__Records supplied__:
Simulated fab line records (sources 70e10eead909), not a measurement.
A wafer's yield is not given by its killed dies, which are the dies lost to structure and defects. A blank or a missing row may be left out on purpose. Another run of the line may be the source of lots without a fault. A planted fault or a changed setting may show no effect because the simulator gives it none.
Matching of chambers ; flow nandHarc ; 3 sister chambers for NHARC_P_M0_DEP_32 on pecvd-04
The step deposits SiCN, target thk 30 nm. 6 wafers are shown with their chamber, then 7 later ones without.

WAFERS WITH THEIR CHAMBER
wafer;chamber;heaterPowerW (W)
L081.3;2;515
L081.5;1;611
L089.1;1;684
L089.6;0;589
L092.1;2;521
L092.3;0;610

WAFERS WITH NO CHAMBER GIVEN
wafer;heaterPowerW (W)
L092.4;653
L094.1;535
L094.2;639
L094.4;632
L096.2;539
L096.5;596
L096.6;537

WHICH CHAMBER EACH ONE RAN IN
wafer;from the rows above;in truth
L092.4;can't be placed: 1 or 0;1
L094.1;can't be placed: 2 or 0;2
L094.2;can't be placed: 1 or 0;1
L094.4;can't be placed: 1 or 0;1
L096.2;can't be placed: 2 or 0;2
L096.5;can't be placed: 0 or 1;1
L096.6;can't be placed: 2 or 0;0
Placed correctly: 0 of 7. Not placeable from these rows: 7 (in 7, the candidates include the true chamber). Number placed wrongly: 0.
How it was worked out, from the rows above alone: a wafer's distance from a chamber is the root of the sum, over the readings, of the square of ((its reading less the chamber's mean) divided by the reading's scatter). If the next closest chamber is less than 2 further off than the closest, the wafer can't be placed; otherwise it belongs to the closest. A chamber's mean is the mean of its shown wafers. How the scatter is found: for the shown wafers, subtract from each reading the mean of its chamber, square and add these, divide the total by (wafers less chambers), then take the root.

__Work task__: Word for word, restate the listing above from its first line to the line with "L081.5;1;611", keeping both.

__Task output__:
Simulated fab line records (sources 70e10eead909), not a measurement.
A wafer's yield is not given by its killed dies, which are the dies lost to structure and defects. A blank or a missing row may be left out on purpose. Another run of the line may be the source of lots without a fault. A planted fault or a changed setting may show no effect because the simulator gives it none.
Matching of chambers ; flow nandHarc ; 3 sister chambers for NHARC_P_M0_DEP_32 on pecvd-04
The step deposits SiCN, target thk 30 nm. 6 wafers are shown with their chamber, then 7 later ones without.

WAFERS WITH THEIR CHAMBER
wafer;chamber;heaterPowerW (W)
L081.3;2;515
L081.5;1;611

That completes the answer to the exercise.